* DATASET EXCERPTS
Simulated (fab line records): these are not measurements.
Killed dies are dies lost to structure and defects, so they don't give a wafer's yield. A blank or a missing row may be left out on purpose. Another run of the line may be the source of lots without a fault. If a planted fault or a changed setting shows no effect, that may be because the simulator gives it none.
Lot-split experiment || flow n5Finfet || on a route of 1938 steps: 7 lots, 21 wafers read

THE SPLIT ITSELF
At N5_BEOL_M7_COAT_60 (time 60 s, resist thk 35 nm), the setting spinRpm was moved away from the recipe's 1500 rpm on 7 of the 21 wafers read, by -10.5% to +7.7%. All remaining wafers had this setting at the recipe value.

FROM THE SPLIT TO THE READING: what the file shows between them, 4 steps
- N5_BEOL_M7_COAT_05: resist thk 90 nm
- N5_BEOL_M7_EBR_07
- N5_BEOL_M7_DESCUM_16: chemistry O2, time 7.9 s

* WORK ORDER
Give only the lines from the one holding "Lot-split experiment ||" through the one holding "- N5_BEOL_M7_EBR_07", each restated exactly as it appears above.

* TASK ANSWER
Lot-split experiment || flow n5Finfet || on a route of 1938 steps: 7 lots, 21 wafers read

THE SPLIT ITSELF
At N5_BEOL_M7_COAT_60 (time 60 s, resist thk 35 nm), the setting spinRpm was moved away from the recipe's 1500 rpm on 7 of the 21 wafers read, by -10.5% to +7.7%. All remaining wafers had this setting at the recipe value.

FROM THE SPLIT TO THE READING: what the file shows between them, 4 steps
- N5_BEOL_M7_COAT_05: resist thk 90 nm
- N5_BEOL_M7_EBR_07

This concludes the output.